WORK ITEM
Look below for the line holding "Raised cell: H" and the line holding "LHHHHLLHHHHLLHHHHLLHHHHHHHHHHHLL". Transcribe exactly those lines and all lines between them, nothing more.

LISTED ENTRIES
======

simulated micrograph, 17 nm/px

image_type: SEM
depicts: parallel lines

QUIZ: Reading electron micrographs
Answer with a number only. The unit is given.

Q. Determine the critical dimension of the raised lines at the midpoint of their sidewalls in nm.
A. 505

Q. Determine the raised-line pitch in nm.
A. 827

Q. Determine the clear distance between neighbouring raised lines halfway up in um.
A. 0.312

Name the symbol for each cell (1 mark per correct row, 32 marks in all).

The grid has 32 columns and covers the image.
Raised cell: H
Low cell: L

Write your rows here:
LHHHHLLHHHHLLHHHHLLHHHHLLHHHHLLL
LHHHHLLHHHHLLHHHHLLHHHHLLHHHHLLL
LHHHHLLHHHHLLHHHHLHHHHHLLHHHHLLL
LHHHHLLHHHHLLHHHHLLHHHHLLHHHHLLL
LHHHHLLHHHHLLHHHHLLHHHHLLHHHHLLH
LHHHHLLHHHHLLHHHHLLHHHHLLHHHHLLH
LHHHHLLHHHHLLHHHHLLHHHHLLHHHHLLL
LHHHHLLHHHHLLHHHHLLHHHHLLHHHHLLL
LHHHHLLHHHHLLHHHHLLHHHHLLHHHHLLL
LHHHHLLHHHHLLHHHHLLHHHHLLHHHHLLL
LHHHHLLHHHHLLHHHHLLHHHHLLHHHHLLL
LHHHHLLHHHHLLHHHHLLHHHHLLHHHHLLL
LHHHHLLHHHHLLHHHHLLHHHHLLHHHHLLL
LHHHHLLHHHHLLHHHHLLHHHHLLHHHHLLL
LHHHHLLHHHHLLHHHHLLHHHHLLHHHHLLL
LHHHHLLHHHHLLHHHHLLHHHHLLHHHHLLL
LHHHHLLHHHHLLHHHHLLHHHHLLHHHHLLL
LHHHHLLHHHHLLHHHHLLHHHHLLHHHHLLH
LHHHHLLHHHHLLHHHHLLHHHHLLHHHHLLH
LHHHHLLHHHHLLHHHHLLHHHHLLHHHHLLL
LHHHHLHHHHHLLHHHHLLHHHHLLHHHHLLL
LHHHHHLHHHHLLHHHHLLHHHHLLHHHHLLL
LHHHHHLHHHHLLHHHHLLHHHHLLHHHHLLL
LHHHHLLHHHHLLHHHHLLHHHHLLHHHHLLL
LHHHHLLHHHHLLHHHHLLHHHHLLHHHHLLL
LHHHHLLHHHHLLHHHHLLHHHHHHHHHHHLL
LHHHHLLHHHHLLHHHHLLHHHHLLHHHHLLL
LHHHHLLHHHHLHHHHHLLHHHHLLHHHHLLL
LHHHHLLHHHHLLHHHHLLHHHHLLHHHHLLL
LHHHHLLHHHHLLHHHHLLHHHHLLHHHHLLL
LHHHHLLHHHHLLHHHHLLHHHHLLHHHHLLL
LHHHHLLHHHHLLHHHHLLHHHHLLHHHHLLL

======

WRITTEN RESPONSE
Raised cell: H
Low cell: L

Write your rows here:
LHHHHLLHHHHLLHHHHLLHHHHLLHHHHLLL
LHHHHLLHHHHLLHHHHLLHHHHLLHHHHLLL
LHHHHLLHHHHLLHHHHLHHHHHLLHHHHLLL
LHHHHLLHHHHLLHHHHLLHHHHLLHHHHLLL
LHHHHLLHHHHLLHHHHLLHHHHLLHHHHLLH
LHHHHLLHHHHLLHHHHLLHHHHLLHHHHLLH
LHHHHLLHHHHLLHHHHLLHHHHLLHHHHLLL
LHHHHLLHHHHLLHHHHLLHHHHLLHHHHLLL
LHHHHLLHHHHLLHHHHLLHHHHLLHHHHLLL
LHHHHLLHHHHLLHHHHLLHHHHLLHHHHLLL
LHHHHLLHHHHLLHHHHLLHHHHLLHHHHLLL
LHHHHLLHHHHLLHHHHLLHHHHLLHHHHLLL
LHHHHLLHHHHLLHHHHLLHHHHLLHHHHLLL
LHHHHLLHHHHLLHHHHLLHHHHLLHHHHLLL
LHHHHLLHHHHLLHHHHLLHHHHLLHHHHLLL
LHHHHLLHHHHLLHHHHLLHHHHLLHHHHLLL
LHHHHLLHHHHLLHHHHLLHHHHLLHHHHLLL
LHHHHLLHHHHLLHHHHLLHHHHLLHHHHLLH
LHHHHLLHHHHLLHHHHLLHHHHLLHHHHLLH
LHHHHLLHHHHLLHHHHLLHHHHLLHHHHLLL
LHHHHLHHHHHLLHHHHLLHHHHLLHHHHLLL
LHHHHHLHHHHLLHHHHLLHHHHLLHHHHLLL
LHHHHHLHHHHLLHHHHLLHHHHLLHHHHLLL
LHHHHLLHHHHLLHHHHLLHHHHLLHHHHLLL
LHHHHLLHHHHLLHHHHLLHHHHLLHHHHLLL
LHHHHLLHHHHLLHHHHLLHHHHHHHHHHHLL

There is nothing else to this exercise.